» ASSIGNED TASK: Give back exactly the lines of the material below that start at the line containing "Killed dies: the" and end at the line containing "Sound: these wafers, L496.2, L496.4, L496.6.", and no others.

» SUPPLIED ENTRIES:
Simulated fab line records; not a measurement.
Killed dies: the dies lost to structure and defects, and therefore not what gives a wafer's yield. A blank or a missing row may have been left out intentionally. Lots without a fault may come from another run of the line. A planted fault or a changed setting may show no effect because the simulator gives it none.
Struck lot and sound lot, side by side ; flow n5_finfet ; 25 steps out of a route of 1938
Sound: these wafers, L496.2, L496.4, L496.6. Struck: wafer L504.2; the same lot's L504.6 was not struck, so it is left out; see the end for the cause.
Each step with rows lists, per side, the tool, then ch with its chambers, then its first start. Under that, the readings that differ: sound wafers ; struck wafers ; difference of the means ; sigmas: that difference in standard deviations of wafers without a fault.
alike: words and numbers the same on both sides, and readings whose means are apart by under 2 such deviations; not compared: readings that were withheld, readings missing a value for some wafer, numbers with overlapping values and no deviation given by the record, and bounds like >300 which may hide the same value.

» EXERCISE OUTPUT:
Killed dies: the dies lost to structure and defects, and therefore not what gives a wafer's yield. A blank or a missing row may have been left out intentionally. Lots without a fault may come from another run of the line. A planted fault or a changed setting may show no effect because the simulator gives it none.
Struck lot and sound lot, side by side ; flow n5_finfet ; 25 steps out of a route of 1938
Sound: these wafers, L496.2, L496.4, L496.6. Struck: wafer L504.2; the same lot's L504.6 was not struck, so it is left out; see the end for the cause.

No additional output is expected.